-- Entries supplied follows --
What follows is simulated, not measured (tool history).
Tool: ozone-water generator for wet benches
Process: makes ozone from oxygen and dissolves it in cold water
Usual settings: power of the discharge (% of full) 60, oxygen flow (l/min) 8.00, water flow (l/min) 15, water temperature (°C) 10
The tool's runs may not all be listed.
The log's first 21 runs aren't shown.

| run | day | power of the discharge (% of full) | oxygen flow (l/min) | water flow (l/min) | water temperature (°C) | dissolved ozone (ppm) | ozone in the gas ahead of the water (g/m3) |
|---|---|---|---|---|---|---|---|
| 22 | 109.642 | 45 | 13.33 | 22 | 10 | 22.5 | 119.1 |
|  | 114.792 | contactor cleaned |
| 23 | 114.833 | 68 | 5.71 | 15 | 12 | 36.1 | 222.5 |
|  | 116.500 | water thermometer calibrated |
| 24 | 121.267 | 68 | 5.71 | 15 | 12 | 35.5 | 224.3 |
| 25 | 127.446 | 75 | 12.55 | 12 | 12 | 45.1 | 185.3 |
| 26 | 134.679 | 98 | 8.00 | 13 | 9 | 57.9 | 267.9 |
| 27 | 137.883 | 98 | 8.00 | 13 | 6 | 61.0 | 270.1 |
-- Entries supplied concluded --

— Work task —
The lines from the start of the entries above through the line containing "water (g/m3) |" are the ones to return, please; copy them exactly and include both ends.

— Exercise solution —
What follows is simulated, not measured (tool history).
Tool: ozone-water generator for wet benches
Process: makes ozone from oxygen and dissolves it in cold water
Usual settings: power of the discharge (% of full) 60, oxygen flow (l/min) 8.00, water flow (l/min) 15, water temperature (°C) 10
The tool's runs may not all be listed.
The log's first 21 runs aren't shown.

| run | day | power of the discharge (% of full) | oxygen flow (l/min) | water flow (l/min) | water temperature (°C) | dissolved ozone (ppm) | ozone in the gas ahead of the water (g/m3) |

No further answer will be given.